Brief ->
Transcribe exactly the lines that fall between the one holding "24 | WET ETCH" and the one holding "45 | STRIP |", inclusive, from the entries below.

Source information ->
Start of Block

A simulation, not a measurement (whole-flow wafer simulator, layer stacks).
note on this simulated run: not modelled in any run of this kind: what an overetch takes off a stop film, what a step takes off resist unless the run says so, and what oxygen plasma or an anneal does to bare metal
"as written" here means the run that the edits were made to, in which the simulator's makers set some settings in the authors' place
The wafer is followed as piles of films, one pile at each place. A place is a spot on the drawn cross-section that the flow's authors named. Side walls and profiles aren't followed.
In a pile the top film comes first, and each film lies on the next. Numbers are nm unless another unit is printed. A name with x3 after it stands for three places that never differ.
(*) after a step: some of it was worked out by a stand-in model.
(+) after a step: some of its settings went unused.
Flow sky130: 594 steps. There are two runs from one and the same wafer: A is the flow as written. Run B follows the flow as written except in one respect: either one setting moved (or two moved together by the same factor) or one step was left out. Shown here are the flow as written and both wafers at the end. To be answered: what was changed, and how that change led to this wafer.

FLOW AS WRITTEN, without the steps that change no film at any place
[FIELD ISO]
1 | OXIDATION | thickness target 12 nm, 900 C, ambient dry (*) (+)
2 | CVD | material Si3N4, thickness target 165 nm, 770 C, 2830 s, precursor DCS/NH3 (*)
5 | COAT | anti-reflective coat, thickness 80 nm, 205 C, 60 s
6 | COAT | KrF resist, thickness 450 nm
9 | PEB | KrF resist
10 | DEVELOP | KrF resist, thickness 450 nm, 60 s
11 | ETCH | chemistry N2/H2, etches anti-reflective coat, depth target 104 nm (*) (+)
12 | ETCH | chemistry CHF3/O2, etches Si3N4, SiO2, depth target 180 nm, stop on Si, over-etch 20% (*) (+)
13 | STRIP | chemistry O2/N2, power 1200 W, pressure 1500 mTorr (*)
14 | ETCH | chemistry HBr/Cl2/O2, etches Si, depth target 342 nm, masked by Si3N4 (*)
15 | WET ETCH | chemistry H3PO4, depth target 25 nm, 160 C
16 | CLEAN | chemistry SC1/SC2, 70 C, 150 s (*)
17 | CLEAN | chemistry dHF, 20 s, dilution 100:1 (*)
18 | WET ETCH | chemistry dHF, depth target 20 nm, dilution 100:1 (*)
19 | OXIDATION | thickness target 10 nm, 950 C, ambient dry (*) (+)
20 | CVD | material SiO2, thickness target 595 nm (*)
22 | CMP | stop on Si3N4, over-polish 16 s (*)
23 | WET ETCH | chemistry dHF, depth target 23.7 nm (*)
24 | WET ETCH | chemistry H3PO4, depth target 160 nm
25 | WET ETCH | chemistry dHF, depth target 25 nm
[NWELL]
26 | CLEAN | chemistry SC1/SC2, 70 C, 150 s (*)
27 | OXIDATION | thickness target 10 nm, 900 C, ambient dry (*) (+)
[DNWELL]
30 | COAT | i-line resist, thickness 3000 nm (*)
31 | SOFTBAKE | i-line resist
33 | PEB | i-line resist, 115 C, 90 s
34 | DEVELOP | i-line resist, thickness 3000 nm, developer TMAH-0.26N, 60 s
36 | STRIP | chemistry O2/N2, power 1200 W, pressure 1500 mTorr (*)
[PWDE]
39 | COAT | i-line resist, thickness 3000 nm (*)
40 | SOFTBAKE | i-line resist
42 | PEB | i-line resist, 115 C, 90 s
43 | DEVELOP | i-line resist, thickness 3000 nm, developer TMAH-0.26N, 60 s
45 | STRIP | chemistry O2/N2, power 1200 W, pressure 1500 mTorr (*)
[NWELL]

End of Block

Reply ->
24 | WET ETCH | chemistry H3PO4, depth target 160 nm
25 | WET ETCH | chemistry dHF, depth target 25 nm
[NWELL]
26 | CLEAN | chemistry SC1/SC2, 70 C, 150 s (*)
27 | OXIDATION | thickness target 10 nm, 900 C, ambient dry (*) (+)
[DNWELL]
30 | COAT | i-line resist, thickness 3000 nm (*)
31 | SOFTBAKE | i-line resist
33 | PEB | i-line resist, 115 C, 90 s
34 | DEVELOP | i-line resist, thickness 3000 nm, developer TMAH-0.26N, 60 s
36 | STRIP | chemistry O2/N2, power 1200 W, pressure 1500 mTorr (*)
[PWDE]
39 | COAT | i-line resist, thickness 3000 nm (*)
40 | SOFTBAKE | i-line resist
42 | PEB | i-line resist, 115 C, 90 s
43 | DEVELOP | i-line resist, thickness 3000 nm, developer TMAH-0.26N, 60 s
45 | STRIP | chemistry O2/N2, power 1200 W, pressure 1500 mTorr (*)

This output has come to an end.